━━━━━ Data shown

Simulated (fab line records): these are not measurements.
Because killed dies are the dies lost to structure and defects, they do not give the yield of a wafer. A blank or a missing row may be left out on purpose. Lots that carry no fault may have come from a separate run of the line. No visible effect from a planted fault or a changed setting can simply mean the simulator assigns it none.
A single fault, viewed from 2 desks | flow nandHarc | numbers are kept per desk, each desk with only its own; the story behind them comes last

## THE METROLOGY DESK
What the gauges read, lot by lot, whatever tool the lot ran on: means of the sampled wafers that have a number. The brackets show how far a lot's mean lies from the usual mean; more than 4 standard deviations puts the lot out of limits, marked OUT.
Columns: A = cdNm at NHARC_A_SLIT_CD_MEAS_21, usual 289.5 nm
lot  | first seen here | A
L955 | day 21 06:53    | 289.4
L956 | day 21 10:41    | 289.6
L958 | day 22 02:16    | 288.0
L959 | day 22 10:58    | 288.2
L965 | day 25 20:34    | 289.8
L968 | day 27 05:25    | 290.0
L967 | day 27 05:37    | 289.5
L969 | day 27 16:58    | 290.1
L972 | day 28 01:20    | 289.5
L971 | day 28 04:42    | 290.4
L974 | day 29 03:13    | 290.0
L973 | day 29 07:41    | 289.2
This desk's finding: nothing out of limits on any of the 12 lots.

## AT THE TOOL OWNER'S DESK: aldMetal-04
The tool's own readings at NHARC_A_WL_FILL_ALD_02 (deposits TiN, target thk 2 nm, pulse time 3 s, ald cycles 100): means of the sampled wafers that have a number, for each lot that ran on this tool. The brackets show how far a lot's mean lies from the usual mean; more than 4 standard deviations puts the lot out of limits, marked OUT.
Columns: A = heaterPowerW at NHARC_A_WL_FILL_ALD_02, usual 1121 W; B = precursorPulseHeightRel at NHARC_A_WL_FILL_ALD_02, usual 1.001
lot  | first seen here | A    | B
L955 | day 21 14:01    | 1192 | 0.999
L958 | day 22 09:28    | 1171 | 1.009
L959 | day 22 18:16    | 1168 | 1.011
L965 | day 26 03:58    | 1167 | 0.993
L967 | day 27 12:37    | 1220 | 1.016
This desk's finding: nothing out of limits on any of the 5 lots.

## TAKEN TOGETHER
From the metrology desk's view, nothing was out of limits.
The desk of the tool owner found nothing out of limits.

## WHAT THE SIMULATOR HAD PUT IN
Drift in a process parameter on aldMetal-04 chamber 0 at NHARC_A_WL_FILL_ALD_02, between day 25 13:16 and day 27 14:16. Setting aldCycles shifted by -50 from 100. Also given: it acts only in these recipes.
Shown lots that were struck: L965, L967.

━━━━━━━━━━

• Work item:
Return only the part of the records above that opens with the line containing "Because killed dies" and closes with the line containing "What the gauges", ends included.

• Task response:
Because killed dies are the dies lost to structure and defects, they do not give the yield of a wafer. A blank or a missing row may be left out on purpose. Lots that carry no fault may have come from a separate run of the line. No visible effect from a planted fault or a changed setting can simply mean the simulator assigns it none.
A single fault, viewed from 2 desks | flow nandHarc | numbers are kept per desk, each desk with only its own; the story behind them comes last

## THE METROLOGY DESK
What the gauges read, lot by lot, whatever tool the lot ran on: means of the sampled wafers that have a number. The brackets show how far a lot's mean lies from the usual mean; more than 4 standard deviations puts the lot out of limits, marked OUT.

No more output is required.